§ **Brief**
The following data has a line with "Author: Yes. We" and a line with "DDUUUUUDDUUUUDDDUUUUDDDUUUUDDDUU". Write out exactly those lines and all the lines between them.

§ **The data**
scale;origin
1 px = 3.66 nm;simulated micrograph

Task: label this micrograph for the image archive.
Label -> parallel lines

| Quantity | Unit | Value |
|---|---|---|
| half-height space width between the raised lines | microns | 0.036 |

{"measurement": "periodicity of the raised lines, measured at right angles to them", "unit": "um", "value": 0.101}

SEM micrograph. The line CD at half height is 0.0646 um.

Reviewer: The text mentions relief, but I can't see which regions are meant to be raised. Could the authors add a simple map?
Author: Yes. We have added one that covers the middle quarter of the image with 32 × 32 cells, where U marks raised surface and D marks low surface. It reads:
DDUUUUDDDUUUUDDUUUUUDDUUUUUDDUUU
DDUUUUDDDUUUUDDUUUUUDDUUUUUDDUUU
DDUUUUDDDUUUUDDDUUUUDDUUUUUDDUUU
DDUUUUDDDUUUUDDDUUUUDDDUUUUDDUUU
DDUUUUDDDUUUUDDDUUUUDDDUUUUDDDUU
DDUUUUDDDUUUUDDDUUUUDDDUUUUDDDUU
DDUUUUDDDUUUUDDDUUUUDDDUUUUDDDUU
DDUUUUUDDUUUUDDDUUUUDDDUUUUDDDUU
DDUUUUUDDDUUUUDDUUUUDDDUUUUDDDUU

§ **Answer space**
Author: Yes. We have added one that covers the middle quarter of the image with 32 × 32 cells, where U marks raised surface and D marks low surface. It reads:
DDUUUUDDDUUUUDDUUUUUDDUUUUUDDUUU
DDUUUUDDDUUUUDDUUUUUDDUUUUUDDUUU
DDUUUUDDDUUUUDDDUUUUDDUUUUUDDUUU
DDUUUUDDDUUUUDDDUUUUDDDUUUUDDUUU
DDUUUUDDDUUUUDDDUUUUDDDUUUUDDDUU
DDUUUUDDDUUUUDDDUUUUDDDUUUUDDDUU
DDUUUUDDDUUUUDDDUUUUDDDUUUUDDDUU
DDUUUUUDDUUUUDDDUUUUDDDUUUUDDDUU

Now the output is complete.